- **Source material**
**********

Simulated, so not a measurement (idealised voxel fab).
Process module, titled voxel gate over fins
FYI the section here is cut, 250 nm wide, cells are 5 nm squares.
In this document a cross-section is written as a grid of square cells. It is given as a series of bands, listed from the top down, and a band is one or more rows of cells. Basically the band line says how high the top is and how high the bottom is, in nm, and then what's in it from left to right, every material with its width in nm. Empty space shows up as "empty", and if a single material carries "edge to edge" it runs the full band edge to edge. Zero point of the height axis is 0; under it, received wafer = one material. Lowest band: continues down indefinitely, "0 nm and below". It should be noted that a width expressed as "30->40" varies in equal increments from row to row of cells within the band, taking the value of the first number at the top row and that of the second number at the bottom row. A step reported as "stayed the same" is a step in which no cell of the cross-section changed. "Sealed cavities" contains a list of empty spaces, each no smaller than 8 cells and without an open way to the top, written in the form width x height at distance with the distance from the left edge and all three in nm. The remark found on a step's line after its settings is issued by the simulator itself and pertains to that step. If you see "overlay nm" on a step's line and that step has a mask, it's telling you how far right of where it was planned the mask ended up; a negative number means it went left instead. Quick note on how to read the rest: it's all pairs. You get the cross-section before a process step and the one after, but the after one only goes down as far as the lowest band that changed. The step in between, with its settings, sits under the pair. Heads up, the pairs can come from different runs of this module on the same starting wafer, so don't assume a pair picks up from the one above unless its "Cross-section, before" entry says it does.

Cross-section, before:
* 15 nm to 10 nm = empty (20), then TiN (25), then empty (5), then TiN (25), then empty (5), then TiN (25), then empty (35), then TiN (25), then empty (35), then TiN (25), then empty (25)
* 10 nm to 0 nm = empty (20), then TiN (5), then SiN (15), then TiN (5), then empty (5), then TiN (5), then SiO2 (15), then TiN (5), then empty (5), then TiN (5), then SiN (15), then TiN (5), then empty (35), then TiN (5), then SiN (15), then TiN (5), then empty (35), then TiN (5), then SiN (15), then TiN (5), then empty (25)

**********

- **Task item**
From the very first line of the records down to the line with "FYI the section", please write out each line exactly, including both ends and no other lines.

- **Your response**
Simulated, so not a measurement (idealised voxel fab).
Process module, titled voxel gate over fins
FYI the section here is cut, 250 nm wide, cells are 5 nm squares.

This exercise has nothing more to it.